- - -

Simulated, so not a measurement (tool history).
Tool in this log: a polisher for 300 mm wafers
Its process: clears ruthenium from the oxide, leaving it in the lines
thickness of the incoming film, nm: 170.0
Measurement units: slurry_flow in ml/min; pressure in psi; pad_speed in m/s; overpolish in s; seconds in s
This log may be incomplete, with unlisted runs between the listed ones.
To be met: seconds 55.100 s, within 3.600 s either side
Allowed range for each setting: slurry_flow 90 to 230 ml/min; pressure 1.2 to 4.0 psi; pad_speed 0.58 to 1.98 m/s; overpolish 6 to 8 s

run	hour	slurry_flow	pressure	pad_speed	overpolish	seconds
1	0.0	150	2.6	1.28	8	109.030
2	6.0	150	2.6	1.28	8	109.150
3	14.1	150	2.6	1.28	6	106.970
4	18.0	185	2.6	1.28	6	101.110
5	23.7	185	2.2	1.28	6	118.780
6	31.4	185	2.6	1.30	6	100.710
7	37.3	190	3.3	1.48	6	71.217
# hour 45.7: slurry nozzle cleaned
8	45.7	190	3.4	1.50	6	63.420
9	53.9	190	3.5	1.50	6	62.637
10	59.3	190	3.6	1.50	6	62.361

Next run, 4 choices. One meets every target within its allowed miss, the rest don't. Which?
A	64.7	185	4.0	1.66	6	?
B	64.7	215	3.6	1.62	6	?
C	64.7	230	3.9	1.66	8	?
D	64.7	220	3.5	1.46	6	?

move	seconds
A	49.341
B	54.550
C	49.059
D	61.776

- - -

Every line must be copied exactly as it stands above.

### [Written answer]
Simulated, so not a measurement (tool history).
Tool in this log: a polisher for 300 mm wafers
Its process: clears ruthenium from the oxide, leaving it in the lines
thickness of the incoming film, nm: 170.0
Measurement units: slurry_flow in ml/min; pressure in psi; pad_speed in m/s; overpolish in s; seconds in s
This log may be incomplete, with unlisted runs between the listed ones.
To be met: seconds 55.100 s, within 3.600 s either side
Allowed range for each setting: slurry_flow 90 to 230 ml/min; pressure 1.2 to 4.0 psi; pad_speed 0.58 to 1.98 m/s; overpolish 6 to 8 s

run	hour	slurry_flow	pressure	pad_speed	overpolish	seconds
1	0.0	150	2.6	1.28	8	109.030
2	6.0	150	2.6	1.28	8	109.150
3	14.1	150	2.6	1.28	6	106.970
4	18.0	185	2.6	1.28	6	101.110
5	23.7	185	2.2	1.28	6	118.780
6	31.4	185	2.6	1.30	6	100.710
7	37.3	190	3.3	1.48	6	71.217
# hour 45.7: slurry nozzle cleaned
8	45.7	190	3.4	1.50	6	63.420
9	53.9	190	3.5	1.50	6	62.637
10	59.3	190	3.6	1.50	6	62.361

Next run, 4 choices. One meets every target within its allowed miss, the rest don't. Which?
A	64.7	185	4.0	1.66	6	?
B	64.7	215	3.6	1.62	6	?
C	64.7	230	3.9	1.66	8	?
D	64.7	220	3.5	1.46	6	?

move	seconds
A	49.341
B	54.550
C	49.059
D	61.776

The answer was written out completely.